**REQUIREMENT**
Transcribe each line of the material with no alterations.

Segment Start: MATERIAL SHOWN
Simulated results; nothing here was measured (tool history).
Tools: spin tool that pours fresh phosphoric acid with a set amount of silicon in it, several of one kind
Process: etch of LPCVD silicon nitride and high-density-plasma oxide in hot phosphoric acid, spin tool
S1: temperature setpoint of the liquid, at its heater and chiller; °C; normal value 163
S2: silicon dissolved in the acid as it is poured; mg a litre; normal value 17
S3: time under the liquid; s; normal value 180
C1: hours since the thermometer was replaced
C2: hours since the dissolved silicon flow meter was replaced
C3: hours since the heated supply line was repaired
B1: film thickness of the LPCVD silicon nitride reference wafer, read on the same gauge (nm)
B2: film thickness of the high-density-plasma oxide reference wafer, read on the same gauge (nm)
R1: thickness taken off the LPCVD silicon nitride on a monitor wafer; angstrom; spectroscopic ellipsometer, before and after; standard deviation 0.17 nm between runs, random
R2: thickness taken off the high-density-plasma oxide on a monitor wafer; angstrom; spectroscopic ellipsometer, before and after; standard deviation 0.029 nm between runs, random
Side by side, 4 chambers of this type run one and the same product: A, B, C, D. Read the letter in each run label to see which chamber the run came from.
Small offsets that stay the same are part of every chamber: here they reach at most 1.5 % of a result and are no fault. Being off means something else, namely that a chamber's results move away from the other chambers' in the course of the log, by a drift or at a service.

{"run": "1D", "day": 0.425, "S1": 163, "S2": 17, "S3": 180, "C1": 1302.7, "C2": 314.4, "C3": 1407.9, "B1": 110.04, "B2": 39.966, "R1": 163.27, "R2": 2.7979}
Segment End: MATERIAL SHOWN

**WRITTEN REPLY**
Simulated results; nothing here was measured (tool history).
Tools: spin tool that pours fresh phosphoric acid with a set amount of silicon in it, several of one kind
Process: etch of LPCVD silicon nitride and high-density-plasma oxide in hot phosphoric acid, spin tool
S1: temperature setpoint of the liquid, at its heater and chiller; °C; normal value 163
S2: silicon dissolved in the acid as it is poured; mg a litre; normal value 17
S3: time under the liquid; s; normal value 180
C1: hours since the thermometer was replaced
C2: hours since the dissolved silicon flow meter was replaced
C3: hours since the heated supply line was repaired
B1: film thickness of the LPCVD silicon nitride reference wafer, read on the same gauge (nm)
B2: film thickness of the high-density-plasma oxide reference wafer, read on the same gauge (nm)
R1: thickness taken off the LPCVD silicon nitride on a monitor wafer; angstrom; spectroscopic ellipsometer, before and after; standard deviation 0.17 nm between runs, random
R2: thickness taken off the high-density-plasma oxide on a monitor wafer; angstrom; spectroscopic ellipsometer, before and after; standard deviation 0.029 nm between runs, random
Side by side, 4 chambers of this type run one and the same product: A, B, C, D. Read the letter in each run label to see which chamber the run came from.
Small offsets that stay the same are part of every chamber: here they reach at most 1.5 % of a result and are no fault. Being off means something else, namely that a chamber's results move away from the other chambers' in the course of the log, by a drift or at a service.

{"run": "1D", "day": 0.425, "S1": 163, "S2": 17, "S3": 180, "C1": 1302.7, "C2": 314.4, "C3": 1407.9, "B1": 110.04, "B2": 39.966, "R1": 163.27, "R2": 2.7979}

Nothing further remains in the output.